WORK ORDER: Repeat each entry word for word.

MATERIAL SUPPLIED:
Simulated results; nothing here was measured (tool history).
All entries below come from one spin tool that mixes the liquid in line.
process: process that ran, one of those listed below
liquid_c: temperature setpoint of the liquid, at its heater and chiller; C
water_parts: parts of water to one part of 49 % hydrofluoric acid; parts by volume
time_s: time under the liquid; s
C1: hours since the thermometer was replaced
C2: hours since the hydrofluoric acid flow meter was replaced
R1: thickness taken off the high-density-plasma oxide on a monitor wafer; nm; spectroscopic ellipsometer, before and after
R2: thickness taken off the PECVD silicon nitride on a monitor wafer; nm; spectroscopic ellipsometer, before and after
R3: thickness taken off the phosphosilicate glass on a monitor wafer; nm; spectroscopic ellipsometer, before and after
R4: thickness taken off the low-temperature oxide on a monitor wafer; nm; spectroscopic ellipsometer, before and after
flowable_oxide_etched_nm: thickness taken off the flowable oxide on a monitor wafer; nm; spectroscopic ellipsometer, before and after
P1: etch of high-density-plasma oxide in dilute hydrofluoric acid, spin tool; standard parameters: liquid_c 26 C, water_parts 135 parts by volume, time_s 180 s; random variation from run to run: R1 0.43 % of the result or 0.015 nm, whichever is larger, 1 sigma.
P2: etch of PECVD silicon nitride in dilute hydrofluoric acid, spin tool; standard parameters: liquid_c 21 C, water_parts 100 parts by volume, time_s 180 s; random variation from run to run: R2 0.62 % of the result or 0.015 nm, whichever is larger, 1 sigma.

RESULT:
Simulated results; nothing here was measured (tool history).
All entries below come from one spin tool that mixes the liquid in line.
process: process that ran, one of those listed below
liquid_c: temperature setpoint of the liquid, at its heater and chiller; C
water_parts: parts of water to one part of 49 % hydrofluoric acid; parts by volume
time_s: time under the liquid; s
C1: hours since the thermometer was replaced
C2: hours since the hydrofluoric acid flow meter was replaced
R1: thickness taken off the high-density-plasma oxide on a monitor wafer; nm; spectroscopic ellipsometer, before and after
R2: thickness taken off the PECVD silicon nitride on a monitor wafer; nm; spectroscopic ellipsometer, before and after
R3: thickness taken off the phosphosilicate glass on a monitor wafer; nm; spectroscopic ellipsometer, before and after
R4: thickness taken off the low-temperature oxide on a monitor wafer; nm; spectroscopic ellipsometer, before and after
flowable_oxide_etched_nm: thickness taken off the flowable oxide on a monitor wafer; nm; spectroscopic ellipsometer, before and after
P1: etch of high-density-plasma oxide in dilute hydrofluoric acid, spin tool; standard parameters: liquid_c 26 C, water_parts 135 parts by volume, time_s 180 s; random variation from run to run: R1 0.43 % of the result or 0.015 nm, whichever is larger, 1 sigma.
P2: etch of PECVD silicon nitride in dilute hydrofluoric acid, spin tool; standard parameters: liquid_c 21 C, water_parts 100 parts by volume, time_s 180 s; random variation from run to run: R2 0.62 % of the result or 0.015 nm, whichever is larger, 1 sigma.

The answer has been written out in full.